WORK TASK
Copy the listing below line for line, from its opening line to the one with "lots that met", both included; stop there.

AVAILABLE DATA
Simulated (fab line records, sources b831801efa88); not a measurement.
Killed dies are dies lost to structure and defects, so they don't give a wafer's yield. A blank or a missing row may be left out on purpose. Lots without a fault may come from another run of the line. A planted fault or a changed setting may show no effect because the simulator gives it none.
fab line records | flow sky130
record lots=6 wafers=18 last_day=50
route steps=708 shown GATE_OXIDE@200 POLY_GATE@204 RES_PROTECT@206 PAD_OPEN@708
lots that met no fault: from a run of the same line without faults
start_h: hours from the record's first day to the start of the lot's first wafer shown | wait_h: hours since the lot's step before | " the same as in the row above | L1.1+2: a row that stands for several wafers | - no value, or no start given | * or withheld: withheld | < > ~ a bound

WORKED SOLUTION
Simulated (fab line records, sources b831801efa88); not a measurement.
Killed dies are dies lost to structure and defects, so they don't give a wafer's yield. A blank or a missing row may be left out on purpose. Lots without a fault may come from another run of the line. A planted fault or a changed setting may show no effect because the simulator gives it none.
fab line records | flow sky130
record lots=6 wafers=18 last_day=50
route steps=708 shown GATE_OXIDE@200 POLY_GATE@204 RES_PROTECT@206 PAD_OPEN@708
lots that met no fault: from a run of the same line without faults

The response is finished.